__Work request__:
From the data below, copy exactly the lines that lie between the one holding "A cross-section is" and the one holding "1 op RECEIVE | material Si", including both, and nothing more.

Start of Information shown

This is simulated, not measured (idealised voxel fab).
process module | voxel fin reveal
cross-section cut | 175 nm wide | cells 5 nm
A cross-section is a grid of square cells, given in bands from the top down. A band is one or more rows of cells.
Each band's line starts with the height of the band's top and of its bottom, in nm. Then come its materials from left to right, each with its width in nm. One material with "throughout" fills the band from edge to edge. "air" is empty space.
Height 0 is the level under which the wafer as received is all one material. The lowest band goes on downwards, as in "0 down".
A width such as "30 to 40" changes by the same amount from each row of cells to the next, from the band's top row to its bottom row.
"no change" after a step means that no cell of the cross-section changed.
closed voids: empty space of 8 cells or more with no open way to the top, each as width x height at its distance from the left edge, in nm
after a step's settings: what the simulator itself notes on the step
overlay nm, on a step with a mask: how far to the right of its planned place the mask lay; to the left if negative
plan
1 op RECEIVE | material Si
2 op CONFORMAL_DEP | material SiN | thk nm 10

End of Information shown

__Exercise output__:
A cross-section is a grid of square cells, given in bands from the top down. A band is one or more rows of cells.
Each band's line starts with the height of the band's top and of its bottom, in nm. Then come its materials from left to right, each with its width in nm. One material with "throughout" fills the band from edge to edge. "air" is empty space.
Height 0 is the level under which the wafer as received is all one material. The lowest band goes on downwards, as in "0 down".
A width such as "30 to 40" changes by the same amount from each row of cells to the next, from the band's top row to its bottom row.
"no change" after a step means that no cell of the cross-section changed.
closed voids: empty space of 8 cells or more with no open way to the top, each as width x height at its distance from the left edge, in nm
after a step's settings: what the simulator itself notes on the step
overlay nm, on a step with a mask: how far to the right of its planned place the mask lay; to the left if negative
plan
1 op RECEIVE | material Si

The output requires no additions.